═══ DATASET ═══

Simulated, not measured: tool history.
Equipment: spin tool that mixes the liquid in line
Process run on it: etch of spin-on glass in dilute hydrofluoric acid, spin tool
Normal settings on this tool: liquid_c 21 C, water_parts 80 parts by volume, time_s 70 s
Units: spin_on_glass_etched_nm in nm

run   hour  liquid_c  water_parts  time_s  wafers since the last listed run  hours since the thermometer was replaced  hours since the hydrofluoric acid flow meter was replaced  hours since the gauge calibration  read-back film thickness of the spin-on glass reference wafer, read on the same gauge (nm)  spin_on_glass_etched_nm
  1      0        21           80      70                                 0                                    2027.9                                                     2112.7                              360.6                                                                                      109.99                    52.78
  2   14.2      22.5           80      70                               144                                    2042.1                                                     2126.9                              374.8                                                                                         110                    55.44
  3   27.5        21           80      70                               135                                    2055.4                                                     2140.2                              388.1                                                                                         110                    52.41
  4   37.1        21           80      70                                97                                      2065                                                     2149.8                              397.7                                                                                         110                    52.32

═══

- REQUIREMENT -
Each entry above has to be transcribed exactly as it appears.

- RESPONSE -
Simulated, not measured: tool history.
Equipment: spin tool that mixes the liquid in line
Process run on it: etch of spin-on glass in dilute hydrofluoric acid, spin tool
Normal settings on this tool: liquid_c 21 C, water_parts 80 parts by volume, time_s 70 s
Units: spin_on_glass_etched_nm in nm

run   hour  liquid_c  water_parts  time_s  wafers since the last listed run  hours since the thermometer was replaced  hours since the hydrofluoric acid flow meter was replaced  hours since the gauge calibration  read-back film thickness of the spin-on glass reference wafer, read on the same gauge (nm)  spin_on_glass_etched_nm
  1      0        21           80      70                                 0                                    2027.9                                                     2112.7                              360.6                                                                                      109.99                    52.78
  2   14.2      22.5           80      70                               144                                    2042.1                                                     2126.9                              374.8                                                                                         110                    55.44
  3   27.5        21           80      70                               135                                    2055.4                                                     2140.2                              388.1                                                                                         110                    52.41
  4   37.1        21           80      70                                97                                      2065                                                     2149.8                              397.7                                                                                         110                    52.32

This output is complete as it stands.